### Supplied entries
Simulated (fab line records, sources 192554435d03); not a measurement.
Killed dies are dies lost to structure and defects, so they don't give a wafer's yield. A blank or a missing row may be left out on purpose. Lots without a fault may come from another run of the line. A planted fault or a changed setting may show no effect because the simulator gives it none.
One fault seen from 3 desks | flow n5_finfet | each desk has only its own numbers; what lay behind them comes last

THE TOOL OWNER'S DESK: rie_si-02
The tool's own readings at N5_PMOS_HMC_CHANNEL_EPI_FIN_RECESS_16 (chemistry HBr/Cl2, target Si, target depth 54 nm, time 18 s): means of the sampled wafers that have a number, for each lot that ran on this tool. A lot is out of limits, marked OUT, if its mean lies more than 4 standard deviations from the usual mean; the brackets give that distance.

### Requirement
The material above must be output in full. Keep every word as it is.

### Your response
Simulated (fab line records, sources 192554435d03); not a measurement.
Killed dies are dies lost to structure and defects, so they don't give a wafer's yield. A blank or a missing row may be left out on purpose. Lots without a fault may come from another run of the line. A planted fault or a changed setting may show no effect because the simulator gives it none.
One fault seen from 3 desks | flow n5_finfet | each desk has only its own numbers; what lay behind them comes last

THE TOOL OWNER'S DESK: rie_si-02
The tool's own readings at N5_PMOS_HMC_CHANNEL_EPI_FIN_RECESS_16 (chemistry HBr/Cl2, target Si, target depth 54 nm, time 18 s): means of the sampled wafers that have a number, for each lot that ran on this tool. A lot is out of limits, marked OUT, if its mean lies more than 4 standard deviations from the usual mean; the brackets give that distance.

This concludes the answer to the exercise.